> GIVEN RECORDS:
________________

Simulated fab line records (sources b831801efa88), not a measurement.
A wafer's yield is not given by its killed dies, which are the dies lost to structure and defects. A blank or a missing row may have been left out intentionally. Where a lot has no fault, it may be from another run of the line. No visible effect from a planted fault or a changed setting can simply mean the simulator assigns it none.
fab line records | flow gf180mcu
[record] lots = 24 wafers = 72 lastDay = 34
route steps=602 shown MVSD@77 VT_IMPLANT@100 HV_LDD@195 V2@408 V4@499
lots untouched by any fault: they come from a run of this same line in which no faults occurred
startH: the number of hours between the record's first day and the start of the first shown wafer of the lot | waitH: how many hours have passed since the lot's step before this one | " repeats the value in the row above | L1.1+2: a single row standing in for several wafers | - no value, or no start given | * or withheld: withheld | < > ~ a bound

________________

> WORK TASK:
Reproduce the data shown above exactly.

> EXERCISE RESPONSE:
Simulated fab line records (sources b831801efa88), not a measurement.
A wafer's yield is not given by its killed dies, which are the dies lost to structure and defects. A blank or a missing row may have been left out intentionally. Where a lot has no fault, it may be from another run of the line. No visible effect from a planted fault or a changed setting can simply mean the simulator assigns it none.
fab line records | flow gf180mcu
[record] lots = 24 wafers = 72 lastDay = 34
route steps=602 shown MVSD@77 VT_IMPLANT@100 HV_LDD@195 V2@408 V4@499
lots untouched by any fault: they come from a run of this same line in which no faults occurred
startH: the number of hours between the record's first day and the start of the first shown wafer of the lot | waitH: how many hours have passed since the lot's step before this one | " repeats the value in the row above | L1.1+2: a single row standing in for several wafers | - no value, or no start given | * or withheld: withheld | < > ~ a bound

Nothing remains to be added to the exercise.